Top of DATASET EXCERPTS

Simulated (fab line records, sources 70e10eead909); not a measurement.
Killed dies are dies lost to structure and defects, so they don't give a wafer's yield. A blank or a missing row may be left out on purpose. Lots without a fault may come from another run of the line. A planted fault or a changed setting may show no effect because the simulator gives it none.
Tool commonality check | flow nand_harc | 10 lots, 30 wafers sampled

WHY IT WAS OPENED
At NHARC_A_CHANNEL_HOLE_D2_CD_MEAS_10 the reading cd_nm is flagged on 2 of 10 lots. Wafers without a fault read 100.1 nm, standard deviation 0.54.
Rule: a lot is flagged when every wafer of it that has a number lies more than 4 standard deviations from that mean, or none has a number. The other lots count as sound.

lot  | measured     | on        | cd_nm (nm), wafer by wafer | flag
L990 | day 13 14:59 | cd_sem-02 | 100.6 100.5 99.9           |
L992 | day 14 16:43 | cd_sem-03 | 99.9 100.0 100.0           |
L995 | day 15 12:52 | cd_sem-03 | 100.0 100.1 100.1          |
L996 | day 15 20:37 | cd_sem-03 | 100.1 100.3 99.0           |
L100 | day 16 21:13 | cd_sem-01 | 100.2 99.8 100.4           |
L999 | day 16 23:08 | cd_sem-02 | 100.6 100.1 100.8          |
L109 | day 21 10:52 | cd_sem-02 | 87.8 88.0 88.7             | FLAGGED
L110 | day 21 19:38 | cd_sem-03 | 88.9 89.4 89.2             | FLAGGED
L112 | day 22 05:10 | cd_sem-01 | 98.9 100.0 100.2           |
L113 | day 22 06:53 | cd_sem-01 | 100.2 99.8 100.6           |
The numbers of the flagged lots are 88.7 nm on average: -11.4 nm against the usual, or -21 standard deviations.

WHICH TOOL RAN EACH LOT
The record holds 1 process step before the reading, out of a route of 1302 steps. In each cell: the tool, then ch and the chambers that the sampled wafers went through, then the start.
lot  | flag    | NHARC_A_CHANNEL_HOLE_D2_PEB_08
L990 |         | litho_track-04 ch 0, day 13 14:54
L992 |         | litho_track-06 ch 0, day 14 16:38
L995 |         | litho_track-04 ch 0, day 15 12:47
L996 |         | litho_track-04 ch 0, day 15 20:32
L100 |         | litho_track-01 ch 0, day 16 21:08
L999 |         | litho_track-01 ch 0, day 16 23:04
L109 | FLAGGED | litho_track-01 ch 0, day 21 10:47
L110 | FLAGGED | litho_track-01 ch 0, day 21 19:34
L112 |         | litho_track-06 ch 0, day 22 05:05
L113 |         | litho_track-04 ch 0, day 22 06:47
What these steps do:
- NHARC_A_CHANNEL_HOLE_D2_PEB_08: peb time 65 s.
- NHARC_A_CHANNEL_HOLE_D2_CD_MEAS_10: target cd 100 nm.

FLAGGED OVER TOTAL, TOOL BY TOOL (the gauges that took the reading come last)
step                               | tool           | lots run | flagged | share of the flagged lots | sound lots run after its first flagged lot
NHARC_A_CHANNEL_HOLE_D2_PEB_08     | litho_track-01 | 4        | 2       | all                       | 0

Bottom of DATASET EXCERPTS

◆ BRIEF: Take the first line of the material above as the start and the line that contains "L100 | day 16" as the end. Output only that span, every line exactly as it stands.

◆ WORKED SOLUTION:
Simulated (fab line records, sources 70e10eead909); not a measurement.
Killed dies are dies lost to structure and defects, so they don't give a wafer's yield. A blank or a missing row may be left out on purpose. Lots without a fault may come from another run of the line. A planted fault or a changed setting may show no effect because the simulator gives it none.
Tool commonality check | flow nand_harc | 10 lots, 30 wafers sampled

WHY IT WAS OPENED
At NHARC_A_CHANNEL_HOLE_D2_CD_MEAS_10 the reading cd_nm is flagged on 2 of 10 lots. Wafers without a fault read 100.1 nm, standard deviation 0.54.
Rule: a lot is flagged when every wafer of it that has a number lies more than 4 standard deviations from that mean, or none has a number. The other lots count as sound.

lot  | measured     | on        | cd_nm (nm), wafer by wafer | flag
L990 | day 13 14:59 | cd_sem-02 | 100.6 100.5 99.9           |
L992 | day 14 16:43 | cd_sem-03 | 99.9 100.0 100.0           |
L995 | day 15 12:52 | cd_sem-03 | 100.0 100.1 100.1          |
L996 | day 15 20:37 | cd_sem-03 | 100.1 100.3 99.0           |
L100 | day 16 21:13 | cd_sem-01 | 100.2 99.8 100.4           |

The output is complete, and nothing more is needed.